## Work request
Only certain lines below are wanted: those starting at the line containing "183 | ANNEAL" and ending at the line containing "Cause: step 170, SPUTTER: power", both included, each retyped exactly.

----------------------------------------

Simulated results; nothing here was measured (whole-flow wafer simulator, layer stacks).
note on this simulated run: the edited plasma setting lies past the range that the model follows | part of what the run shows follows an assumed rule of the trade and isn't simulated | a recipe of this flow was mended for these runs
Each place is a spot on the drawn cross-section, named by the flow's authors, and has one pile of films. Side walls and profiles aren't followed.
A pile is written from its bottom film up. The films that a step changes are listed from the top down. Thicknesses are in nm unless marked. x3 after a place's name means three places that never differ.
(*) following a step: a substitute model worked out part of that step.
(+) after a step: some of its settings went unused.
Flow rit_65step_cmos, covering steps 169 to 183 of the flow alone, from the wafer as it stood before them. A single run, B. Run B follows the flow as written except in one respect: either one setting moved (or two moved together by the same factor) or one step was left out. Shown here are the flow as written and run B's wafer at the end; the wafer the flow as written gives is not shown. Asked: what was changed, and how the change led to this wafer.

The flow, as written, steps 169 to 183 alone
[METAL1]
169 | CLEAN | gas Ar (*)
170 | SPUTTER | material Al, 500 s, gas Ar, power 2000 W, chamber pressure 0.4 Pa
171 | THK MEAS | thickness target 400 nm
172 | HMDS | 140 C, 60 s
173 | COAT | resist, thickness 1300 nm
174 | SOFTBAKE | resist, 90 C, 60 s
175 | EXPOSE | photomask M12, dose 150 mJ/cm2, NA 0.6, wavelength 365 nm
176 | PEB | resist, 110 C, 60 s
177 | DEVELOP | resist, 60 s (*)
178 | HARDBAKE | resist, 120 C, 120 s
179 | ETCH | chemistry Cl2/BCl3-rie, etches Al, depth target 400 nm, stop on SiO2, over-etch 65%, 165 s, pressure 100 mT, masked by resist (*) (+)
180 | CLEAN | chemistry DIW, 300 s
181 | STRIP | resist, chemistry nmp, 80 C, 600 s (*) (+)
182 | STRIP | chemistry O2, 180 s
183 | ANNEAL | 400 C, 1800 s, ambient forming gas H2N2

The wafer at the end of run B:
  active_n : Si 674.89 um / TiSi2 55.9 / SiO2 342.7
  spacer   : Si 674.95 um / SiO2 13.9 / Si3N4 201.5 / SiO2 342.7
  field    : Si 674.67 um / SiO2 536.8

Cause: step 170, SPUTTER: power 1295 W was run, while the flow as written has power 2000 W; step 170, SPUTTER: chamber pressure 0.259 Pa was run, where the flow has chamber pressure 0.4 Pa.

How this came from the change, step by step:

----------------------------------------

## Response area
183 | ANNEAL | 400 C, 1800 s, ambient forming gas H2N2

The wafer at the end of run B:
  active_n : Si 674.89 um / TiSi2 55.9 / SiO2 342.7
  spacer   : Si 674.95 um / SiO2 13.9 / Si3N4 201.5 / SiO2 342.7
  field    : Si 674.67 um / SiO2 536.8

Cause: step 170, SPUTTER: power 1295 W was run, while the flow as written has power 2000 W; step 170, SPUTTER: chamber pressure 0.259 Pa was run, where the flow has chamber pressure 0.4 Pa.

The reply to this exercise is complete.